▸ **Brief**
Each entry should be quoted word for word, including every mark of punctuation.

%%

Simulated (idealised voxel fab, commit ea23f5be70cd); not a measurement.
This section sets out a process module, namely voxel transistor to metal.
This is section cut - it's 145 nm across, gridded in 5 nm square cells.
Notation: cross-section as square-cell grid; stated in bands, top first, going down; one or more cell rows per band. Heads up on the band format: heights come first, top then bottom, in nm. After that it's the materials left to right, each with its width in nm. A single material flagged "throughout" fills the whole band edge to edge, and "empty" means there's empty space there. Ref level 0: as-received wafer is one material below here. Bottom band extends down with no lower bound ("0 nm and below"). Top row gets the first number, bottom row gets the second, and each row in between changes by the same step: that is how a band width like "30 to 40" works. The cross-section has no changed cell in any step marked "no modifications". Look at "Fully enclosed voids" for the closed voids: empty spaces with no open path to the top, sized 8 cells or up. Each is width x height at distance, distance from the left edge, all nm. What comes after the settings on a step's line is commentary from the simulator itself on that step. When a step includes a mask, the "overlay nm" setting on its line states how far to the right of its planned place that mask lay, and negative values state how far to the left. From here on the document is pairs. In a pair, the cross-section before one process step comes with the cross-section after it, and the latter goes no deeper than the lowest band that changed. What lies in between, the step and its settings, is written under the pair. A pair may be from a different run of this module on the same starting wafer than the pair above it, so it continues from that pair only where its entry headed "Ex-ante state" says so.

%%

▸ **Problem solution**
Simulated (idealised voxel fab, commit ea23f5be70cd); not a measurement.
This section sets out a process module, namely voxel transistor to metal.
This is section cut - it's 145 nm across, gridded in 5 nm square cells.
Notation: cross-section as square-cell grid; stated in bands, top first, going down; one or more cell rows per band. Heads up on the band format: heights come first, top then bottom, in nm. After that it's the materials left to right, each with its width in nm. A single material flagged "throughout" fills the whole band edge to edge, and "empty" means there's empty space there. Ref level 0: as-received wafer is one material below here. Bottom band extends down with no lower bound ("0 nm and below"). Top row gets the first number, bottom row gets the second, and each row in between changes by the same step: that is how a band width like "30 to 40" works. The cross-section has no changed cell in any step marked "no modifications". Look at "Fully enclosed voids" for the closed voids: empty spaces with no open path to the top, sized 8 cells or up. Each is width x height at distance, distance from the left edge, all nm. What comes after the settings on a step's line is commentary from the simulator itself on that step. When a step includes a mask, the "overlay nm" setting on its line states how far to the right of its planned place that mask lay, and negative values state how far to the left. From here on the document is pairs. In a pair, the cross-section before one process step comes with the cross-section after it, and the latter goes no deeper than the lowest band that changed. What lies in between, the step and its settings, is written under the pair. A pair may be from a different run of this module on the same starting wafer than the pair above it, so it continues from that pair only where its entry headed "Ex-ante state" says so.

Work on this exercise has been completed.